For this exercise, set down all the records exactly as given.

++++

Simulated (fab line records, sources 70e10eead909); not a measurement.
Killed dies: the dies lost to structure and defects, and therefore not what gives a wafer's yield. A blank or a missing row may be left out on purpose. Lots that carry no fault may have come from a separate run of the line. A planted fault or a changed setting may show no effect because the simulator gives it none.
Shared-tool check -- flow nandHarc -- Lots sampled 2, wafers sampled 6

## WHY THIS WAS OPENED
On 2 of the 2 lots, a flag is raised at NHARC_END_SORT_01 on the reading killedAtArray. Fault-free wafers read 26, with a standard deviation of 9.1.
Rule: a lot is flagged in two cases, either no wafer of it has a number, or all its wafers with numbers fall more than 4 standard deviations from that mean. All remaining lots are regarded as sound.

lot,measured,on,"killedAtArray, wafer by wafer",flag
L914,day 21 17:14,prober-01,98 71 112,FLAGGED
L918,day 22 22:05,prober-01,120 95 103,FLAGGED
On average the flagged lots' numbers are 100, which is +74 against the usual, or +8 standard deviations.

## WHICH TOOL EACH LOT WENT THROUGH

++++

[Exercise answer]:
Simulated (fab line records, sources 70e10eead909); not a measurement.
Killed dies: the dies lost to structure and defects, and therefore not what gives a wafer's yield. A blank or a missing row may be left out on purpose. Lots that carry no fault may have come from a separate run of the line. A planted fault or a changed setting may show no effect because the simulator gives it none.
Shared-tool check -- flow nandHarc -- Lots sampled 2, wafers sampled 6

## WHY THIS WAS OPENED
On 2 of the 2 lots, a flag is raised at NHARC_END_SORT_01 on the reading killedAtArray. Fault-free wafers read 26, with a standard deviation of 9.1.
Rule: a lot is flagged in two cases, either no wafer of it has a number, or all its wafers with numbers fall more than 4 standard deviations from that mean. All remaining lots are regarded as sound.

lot,measured,on,"killedAtArray, wafer by wafer",flag
L914,day 21 17:14,prober-01,98 71 112,FLAGGED
L918,day 22 22:05,prober-01,120 95 103,FLAGGED
On average the flagged lots' numbers are 100, which is +74 against the usual, or +8 standard deviations.

## WHICH TOOL EACH LOT WENT THROUGH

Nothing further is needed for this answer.